**Required action**
Give back an exact copy of the lines below, from the first through the line with "3. DIRECTIONAL_DEP |"; please stop there.

**Data supplied**
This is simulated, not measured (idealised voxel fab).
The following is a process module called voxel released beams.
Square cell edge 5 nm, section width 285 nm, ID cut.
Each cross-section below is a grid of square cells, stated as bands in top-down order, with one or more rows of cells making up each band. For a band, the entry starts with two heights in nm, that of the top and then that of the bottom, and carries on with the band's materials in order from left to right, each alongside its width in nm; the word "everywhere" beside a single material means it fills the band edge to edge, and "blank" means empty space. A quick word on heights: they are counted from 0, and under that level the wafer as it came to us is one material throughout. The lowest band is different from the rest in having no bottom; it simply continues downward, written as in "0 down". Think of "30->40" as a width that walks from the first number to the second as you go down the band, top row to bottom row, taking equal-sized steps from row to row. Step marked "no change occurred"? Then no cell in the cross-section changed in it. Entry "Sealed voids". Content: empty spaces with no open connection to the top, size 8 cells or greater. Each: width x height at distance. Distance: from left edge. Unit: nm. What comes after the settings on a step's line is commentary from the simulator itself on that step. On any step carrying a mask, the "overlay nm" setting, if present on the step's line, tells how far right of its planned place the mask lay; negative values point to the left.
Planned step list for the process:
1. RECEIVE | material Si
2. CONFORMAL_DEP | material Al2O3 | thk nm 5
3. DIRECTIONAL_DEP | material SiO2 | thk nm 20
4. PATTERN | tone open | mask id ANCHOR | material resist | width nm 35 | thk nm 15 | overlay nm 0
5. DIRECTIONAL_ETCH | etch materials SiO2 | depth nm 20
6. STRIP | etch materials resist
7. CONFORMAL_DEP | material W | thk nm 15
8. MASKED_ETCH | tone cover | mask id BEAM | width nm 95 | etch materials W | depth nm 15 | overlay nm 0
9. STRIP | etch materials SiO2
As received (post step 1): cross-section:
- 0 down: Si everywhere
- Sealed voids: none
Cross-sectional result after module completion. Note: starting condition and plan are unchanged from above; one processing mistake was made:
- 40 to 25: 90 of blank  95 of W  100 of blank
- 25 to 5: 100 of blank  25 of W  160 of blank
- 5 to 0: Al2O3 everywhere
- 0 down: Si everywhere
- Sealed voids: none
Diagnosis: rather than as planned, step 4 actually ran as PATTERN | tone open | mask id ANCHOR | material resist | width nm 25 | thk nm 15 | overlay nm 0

**Worked solution**
This is simulated, not measured (idealised voxel fab).
The following is a process module called voxel released beams.
Square cell edge 5 nm, section width 285 nm, ID cut.
Each cross-section below is a grid of square cells, stated as bands in top-down order, with one or more rows of cells making up each band. For a band, the entry starts with two heights in nm, that of the top and then that of the bottom, and carries on with the band's materials in order from left to right, each alongside its width in nm; the word "everywhere" beside a single material means it fills the band edge to edge, and "blank" means empty space. A quick word on heights: they are counted from 0, and under that level the wafer as it came to us is one material throughout. The lowest band is different from the rest in having no bottom; it simply continues downward, written as in "0 down". Think of "30->40" as a width that walks from the first number to the second as you go down the band, top row to bottom row, taking equal-sized steps from row to row. Step marked "no change occurred"? Then no cell in the cross-section changed in it. Entry "Sealed voids". Content: empty spaces with no open connection to the top, size 8 cells or greater. Each: width x height at distance. Distance: from left edge. Unit: nm. What comes after the settings on a step's line is commentary from the simulator itself on that step. On any step carrying a mask, the "overlay nm" setting, if present on the step's line, tells how far right of its planned place the mask lay; negative values point to the left.
Planned step list for the process:
1. RECEIVE | material Si
2. CONFORMAL_DEP | material Al2O3 | thk nm 5
3. DIRECTIONAL_DEP | material SiO2 | thk nm 20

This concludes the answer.